Start of Entries provided
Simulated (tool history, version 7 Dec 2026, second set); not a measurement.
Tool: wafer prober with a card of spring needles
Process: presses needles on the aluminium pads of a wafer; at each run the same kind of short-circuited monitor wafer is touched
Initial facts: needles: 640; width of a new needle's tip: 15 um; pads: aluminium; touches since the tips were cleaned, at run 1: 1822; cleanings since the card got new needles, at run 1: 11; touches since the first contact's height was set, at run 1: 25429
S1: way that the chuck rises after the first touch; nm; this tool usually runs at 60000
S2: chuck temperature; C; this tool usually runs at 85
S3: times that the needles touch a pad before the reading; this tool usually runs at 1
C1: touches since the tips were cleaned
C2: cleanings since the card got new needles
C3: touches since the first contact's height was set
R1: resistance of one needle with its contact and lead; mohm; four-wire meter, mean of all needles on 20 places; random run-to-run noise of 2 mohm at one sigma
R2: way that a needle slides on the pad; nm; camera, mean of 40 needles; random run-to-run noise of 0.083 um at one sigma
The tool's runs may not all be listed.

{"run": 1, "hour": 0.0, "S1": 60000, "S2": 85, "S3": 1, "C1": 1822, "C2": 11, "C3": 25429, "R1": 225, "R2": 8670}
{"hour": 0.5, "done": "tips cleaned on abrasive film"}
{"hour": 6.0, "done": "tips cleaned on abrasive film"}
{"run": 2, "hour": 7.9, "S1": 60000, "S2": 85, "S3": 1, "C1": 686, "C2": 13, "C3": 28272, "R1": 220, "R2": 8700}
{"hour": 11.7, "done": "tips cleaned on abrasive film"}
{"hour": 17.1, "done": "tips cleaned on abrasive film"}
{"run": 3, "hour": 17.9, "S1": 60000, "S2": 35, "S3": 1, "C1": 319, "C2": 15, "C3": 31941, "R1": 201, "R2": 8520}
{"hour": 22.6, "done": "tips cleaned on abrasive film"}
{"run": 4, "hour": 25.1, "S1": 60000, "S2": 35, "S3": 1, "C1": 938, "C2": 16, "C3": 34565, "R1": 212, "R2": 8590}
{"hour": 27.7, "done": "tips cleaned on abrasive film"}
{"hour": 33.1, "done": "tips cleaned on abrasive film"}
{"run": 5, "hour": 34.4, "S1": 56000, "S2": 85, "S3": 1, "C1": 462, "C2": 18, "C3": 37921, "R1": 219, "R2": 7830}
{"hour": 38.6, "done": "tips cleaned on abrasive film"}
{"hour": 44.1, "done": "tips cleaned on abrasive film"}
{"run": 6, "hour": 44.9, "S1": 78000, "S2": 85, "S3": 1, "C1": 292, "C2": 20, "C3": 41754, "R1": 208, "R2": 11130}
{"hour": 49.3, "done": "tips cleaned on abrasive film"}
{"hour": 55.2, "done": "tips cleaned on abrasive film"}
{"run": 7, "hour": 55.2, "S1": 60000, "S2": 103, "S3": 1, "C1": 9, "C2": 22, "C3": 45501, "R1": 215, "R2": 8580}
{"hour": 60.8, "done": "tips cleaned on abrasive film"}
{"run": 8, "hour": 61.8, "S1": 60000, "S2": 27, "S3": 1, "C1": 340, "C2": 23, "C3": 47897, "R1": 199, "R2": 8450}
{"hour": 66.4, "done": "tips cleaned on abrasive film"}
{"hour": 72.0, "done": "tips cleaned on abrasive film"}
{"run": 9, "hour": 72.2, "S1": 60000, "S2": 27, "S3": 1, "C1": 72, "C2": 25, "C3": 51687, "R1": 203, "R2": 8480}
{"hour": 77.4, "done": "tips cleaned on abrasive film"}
End of Entries provided

### Requirement
Your output should consist solely of the lines from the beginning of the entries through the line containing "Process: presses needles", reproduced exactly.

### Answer area
Simulated (tool history, version 7 Dec 2026, second set); not a measurement.
Tool: wafer prober with a card of spring needles
Process: presses needles on the aluminium pads of a wafer; at each run the same kind of short-circuited monitor wafer is touched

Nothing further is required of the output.